» **Assigned task**
Exactly the lines from the start of the data through the line containing "lots that met" should be output, with both ends kept and nothing added.

***

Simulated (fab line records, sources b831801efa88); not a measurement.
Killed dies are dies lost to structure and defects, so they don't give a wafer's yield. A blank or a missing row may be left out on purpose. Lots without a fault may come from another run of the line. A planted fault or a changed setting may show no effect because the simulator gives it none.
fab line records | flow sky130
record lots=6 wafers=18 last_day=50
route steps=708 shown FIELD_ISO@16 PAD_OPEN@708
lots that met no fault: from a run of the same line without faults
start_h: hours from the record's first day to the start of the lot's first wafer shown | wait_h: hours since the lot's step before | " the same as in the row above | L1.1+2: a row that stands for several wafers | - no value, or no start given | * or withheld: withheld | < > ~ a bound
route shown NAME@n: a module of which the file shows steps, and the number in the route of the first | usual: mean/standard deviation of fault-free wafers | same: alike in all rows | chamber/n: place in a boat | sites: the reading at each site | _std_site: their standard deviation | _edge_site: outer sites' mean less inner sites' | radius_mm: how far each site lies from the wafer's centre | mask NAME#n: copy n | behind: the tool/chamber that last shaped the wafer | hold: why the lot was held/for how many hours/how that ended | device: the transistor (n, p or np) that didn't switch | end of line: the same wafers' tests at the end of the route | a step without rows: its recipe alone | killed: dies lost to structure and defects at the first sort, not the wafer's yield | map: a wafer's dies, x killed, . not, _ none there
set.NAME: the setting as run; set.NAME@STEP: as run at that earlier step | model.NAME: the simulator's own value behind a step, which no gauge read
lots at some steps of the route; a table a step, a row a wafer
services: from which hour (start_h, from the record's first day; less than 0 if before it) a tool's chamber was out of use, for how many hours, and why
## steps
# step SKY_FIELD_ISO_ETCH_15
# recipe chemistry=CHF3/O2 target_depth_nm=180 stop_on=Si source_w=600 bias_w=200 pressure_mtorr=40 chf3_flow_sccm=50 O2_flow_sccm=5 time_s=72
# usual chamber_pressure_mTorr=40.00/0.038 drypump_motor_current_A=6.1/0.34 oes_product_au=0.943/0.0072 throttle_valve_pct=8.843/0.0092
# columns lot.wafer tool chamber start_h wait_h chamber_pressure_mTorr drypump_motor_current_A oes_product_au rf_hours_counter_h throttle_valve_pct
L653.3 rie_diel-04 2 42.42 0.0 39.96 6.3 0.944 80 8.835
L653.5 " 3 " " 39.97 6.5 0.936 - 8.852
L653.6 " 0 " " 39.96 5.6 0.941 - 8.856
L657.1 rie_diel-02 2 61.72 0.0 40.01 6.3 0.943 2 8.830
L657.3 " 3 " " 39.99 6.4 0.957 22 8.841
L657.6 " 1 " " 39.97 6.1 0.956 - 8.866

***

» **Exercise output**
Simulated (fab line records, sources b831801efa88); not a measurement.
Killed dies are dies lost to structure and defects, so they don't give a wafer's yield. A blank or a missing row may be left out on purpose. Lots without a fault may come from another run of the line. A planted fault or a changed setting may show no effect because the simulator gives it none.
fab line records | flow sky130
record lots=6 wafers=18 last_day=50
route steps=708 shown FIELD_ISO@16 PAD_OPEN@708
lots that met no fault: from a run of the same line without faults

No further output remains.